### RECORD SET
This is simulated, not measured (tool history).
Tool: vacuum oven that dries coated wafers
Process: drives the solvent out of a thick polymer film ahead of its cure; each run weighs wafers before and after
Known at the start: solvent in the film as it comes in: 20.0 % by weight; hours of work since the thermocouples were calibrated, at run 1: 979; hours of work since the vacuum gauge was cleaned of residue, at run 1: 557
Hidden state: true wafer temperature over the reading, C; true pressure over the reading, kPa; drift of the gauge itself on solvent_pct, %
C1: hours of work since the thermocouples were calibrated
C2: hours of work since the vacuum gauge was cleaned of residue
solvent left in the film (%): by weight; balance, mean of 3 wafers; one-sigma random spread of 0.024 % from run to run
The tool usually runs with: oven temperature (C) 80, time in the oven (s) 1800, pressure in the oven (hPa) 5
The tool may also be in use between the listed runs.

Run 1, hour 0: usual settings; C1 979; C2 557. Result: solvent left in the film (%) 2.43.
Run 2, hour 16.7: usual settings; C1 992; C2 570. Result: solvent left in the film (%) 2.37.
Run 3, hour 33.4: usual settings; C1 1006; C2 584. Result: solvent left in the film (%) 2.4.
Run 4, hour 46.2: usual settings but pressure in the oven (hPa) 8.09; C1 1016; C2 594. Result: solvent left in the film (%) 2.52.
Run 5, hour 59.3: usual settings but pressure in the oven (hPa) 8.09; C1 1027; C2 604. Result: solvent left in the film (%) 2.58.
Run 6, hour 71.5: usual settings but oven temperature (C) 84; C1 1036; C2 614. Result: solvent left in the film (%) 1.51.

### ASSIGNMENT
Only the lines from the beginning of the material through the line with "Known at the" should appear in the answer, each copied exactly.

### EXERCISE RESULT
This is simulated, not measured (tool history).
Tool: vacuum oven that dries coated wafers
Process: drives the solvent out of a thick polymer film ahead of its cure; each run weighs wafers before and after
Known at the start: solvent in the film as it comes in: 20.0 % by weight; hours of work since the thermocouples were calibrated, at run 1: 979; hours of work since the vacuum gauge was cleaned of residue, at run 1: 557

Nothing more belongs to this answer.